- **WORK TASK**: Nothing should be left out. Transcribe the entries exactly as written.

- **PROVIDED MATERIAL**:
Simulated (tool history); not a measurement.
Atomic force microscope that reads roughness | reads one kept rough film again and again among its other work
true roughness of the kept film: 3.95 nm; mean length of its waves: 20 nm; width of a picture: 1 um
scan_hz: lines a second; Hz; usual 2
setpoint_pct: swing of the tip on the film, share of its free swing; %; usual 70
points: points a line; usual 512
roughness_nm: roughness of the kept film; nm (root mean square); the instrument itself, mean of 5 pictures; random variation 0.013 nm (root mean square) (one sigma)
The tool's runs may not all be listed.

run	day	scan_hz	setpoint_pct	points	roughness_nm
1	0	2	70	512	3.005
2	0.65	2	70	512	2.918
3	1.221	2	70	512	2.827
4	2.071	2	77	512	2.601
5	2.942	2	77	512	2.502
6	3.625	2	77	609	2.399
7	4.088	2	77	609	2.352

- **RESULT**:
Simulated (tool history); not a measurement.
Atomic force microscope that reads roughness | reads one kept rough film again and again among its other work
true roughness of the kept film: 3.95 nm; mean length of its waves: 20 nm; width of a picture: 1 um
scan_hz: lines a second; Hz; usual 2
setpoint_pct: swing of the tip on the film, share of its free swing; %; usual 70
points: points a line; usual 512
roughness_nm: roughness of the kept film; nm (root mean square); the instrument itself, mean of 5 pictures; random variation 0.013 nm (root mean square) (one sigma)
The tool's runs may not all be listed.

run	day	scan_hz	setpoint_pct	points	roughness_nm
1	0	2	70	512	3.005
2	0.65	2	70	512	2.918
3	1.221	2	70	512	2.827
4	2.071	2	77	512	2.601
5	2.942	2	77	512	2.502
6	3.625	2	77	609	2.399
7	4.088	2	77	609	2.352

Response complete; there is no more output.